▸ **Information provided**
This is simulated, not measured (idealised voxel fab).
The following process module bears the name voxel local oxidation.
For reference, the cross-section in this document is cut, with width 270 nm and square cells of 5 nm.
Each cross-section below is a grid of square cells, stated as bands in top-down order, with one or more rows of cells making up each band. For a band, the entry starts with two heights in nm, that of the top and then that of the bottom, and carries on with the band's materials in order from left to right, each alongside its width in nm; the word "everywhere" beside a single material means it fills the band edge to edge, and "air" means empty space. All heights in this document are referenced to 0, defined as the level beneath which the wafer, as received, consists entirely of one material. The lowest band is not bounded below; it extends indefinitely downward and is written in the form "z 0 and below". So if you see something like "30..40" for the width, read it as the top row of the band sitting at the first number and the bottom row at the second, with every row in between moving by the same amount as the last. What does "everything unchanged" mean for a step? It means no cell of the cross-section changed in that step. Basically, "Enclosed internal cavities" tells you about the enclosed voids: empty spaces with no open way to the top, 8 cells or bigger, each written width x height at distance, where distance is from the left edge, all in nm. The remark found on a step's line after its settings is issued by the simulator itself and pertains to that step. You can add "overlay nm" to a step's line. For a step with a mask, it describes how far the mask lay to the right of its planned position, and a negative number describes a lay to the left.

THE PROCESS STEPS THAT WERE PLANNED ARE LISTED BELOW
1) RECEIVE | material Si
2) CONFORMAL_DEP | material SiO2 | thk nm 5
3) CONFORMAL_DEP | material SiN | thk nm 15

▸ **Work task**
Going back to the entries above, set down exactly the lines that begin at the one with "THE PROCESS STEPS" and end at the one with "2) CONFORMAL_DEP | material SiO2 | thk nm 5", both included, and nothing else.

▸ **Response box**
THE PROCESS STEPS THAT WERE PLANNED ARE LISTED BELOW
1) RECEIVE | material Si
2) CONFORMAL_DEP | material SiO2 | thk nm 5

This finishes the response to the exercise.